■ **Dataset extract**:
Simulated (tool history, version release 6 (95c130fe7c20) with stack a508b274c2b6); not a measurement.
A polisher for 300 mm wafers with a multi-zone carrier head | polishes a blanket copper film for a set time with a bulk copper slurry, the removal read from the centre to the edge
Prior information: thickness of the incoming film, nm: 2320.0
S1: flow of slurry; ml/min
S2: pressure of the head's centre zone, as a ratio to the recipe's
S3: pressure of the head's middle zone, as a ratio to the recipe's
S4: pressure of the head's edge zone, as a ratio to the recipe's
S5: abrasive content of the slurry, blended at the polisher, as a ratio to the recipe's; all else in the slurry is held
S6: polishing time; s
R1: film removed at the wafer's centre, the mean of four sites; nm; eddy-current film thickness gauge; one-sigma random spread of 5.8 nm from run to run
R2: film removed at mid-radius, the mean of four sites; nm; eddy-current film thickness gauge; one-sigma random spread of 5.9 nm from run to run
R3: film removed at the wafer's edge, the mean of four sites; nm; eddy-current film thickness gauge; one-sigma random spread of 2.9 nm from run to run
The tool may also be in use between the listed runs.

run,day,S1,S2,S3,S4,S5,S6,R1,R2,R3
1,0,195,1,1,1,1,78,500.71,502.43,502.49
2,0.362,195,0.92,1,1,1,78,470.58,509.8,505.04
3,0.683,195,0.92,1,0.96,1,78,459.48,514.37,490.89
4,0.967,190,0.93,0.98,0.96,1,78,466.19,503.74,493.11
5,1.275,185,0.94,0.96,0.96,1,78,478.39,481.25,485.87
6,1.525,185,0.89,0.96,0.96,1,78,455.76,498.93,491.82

■ **Required action**: Working from the records above, write out verbatim only the lines from the line containing "S1: flow of slurry; ml/min" through the line containing "S6: polishing time; s".

■ **Answer area**:
S1: flow of slurry; ml/min
S2: pressure of the head's centre zone, as a ratio to the recipe's
S3: pressure of the head's middle zone, as a ratio to the recipe's
S4: pressure of the head's edge zone, as a ratio to the recipe's
S5: abrasive content of the slurry, blended at the polisher, as a ratio to the recipe's; all else in the slurry is held
S6: polishing time; s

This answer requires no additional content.